··· Records shown ···

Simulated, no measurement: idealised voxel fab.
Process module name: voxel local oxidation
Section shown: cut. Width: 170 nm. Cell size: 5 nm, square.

···

• Work request: Would you return all of the data exactly as it stands above?

• Exercise result:
Simulated, no measurement: idealised voxel fab.
Process module name: voxel local oxidation
Section shown: cut. Width: 170 nm. Cell size: 5 nm, square.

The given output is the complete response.